ENTRIES SHOWN:
━━━━━━━━━━━━━━━━

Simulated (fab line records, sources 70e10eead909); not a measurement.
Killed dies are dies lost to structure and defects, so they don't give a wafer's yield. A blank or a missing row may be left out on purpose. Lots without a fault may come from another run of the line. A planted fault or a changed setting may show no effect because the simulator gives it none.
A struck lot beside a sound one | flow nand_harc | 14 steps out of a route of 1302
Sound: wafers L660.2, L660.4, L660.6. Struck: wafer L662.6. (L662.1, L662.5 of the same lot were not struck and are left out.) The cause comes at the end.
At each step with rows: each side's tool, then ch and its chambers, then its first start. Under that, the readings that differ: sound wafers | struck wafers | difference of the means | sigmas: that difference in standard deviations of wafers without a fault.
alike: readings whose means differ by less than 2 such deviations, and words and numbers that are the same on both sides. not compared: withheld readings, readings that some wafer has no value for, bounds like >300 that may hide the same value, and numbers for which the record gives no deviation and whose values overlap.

━━━━━━━━━━━━━━━━

ASSIGNMENT: The records above should be set down again word for word.

TASK OUTPUT:
Simulated (fab line records, sources 70e10eead909); not a measurement.
Killed dies are dies lost to structure and defects, so they don't give a wafer's yield. A blank or a missing row may be left out on purpose. Lots without a fault may come from another run of the line. A planted fault or a changed setting may show no effect because the simulator gives it none.
A struck lot beside a sound one | flow nand_harc | 14 steps out of a route of 1302
Sound: wafers L660.2, L660.4, L660.6. Struck: wafer L662.6. (L662.1, L662.5 of the same lot were not struck and are left out.) The cause comes at the end.
At each step with rows: each side's tool, then ch and its chambers, then its first start. Under that, the readings that differ: sound wafers | struck wafers | difference of the means | sigmas: that difference in standard deviations of wafers without a fault.
alike: readings whose means differ by less than 2 such deviations, and words and numbers that are the same on both sides. not compared: withheld readings, readings that some wafer has no value for, bounds like >300 that may hide the same value, and numbers for which the record gives no deviation and whose values overlap.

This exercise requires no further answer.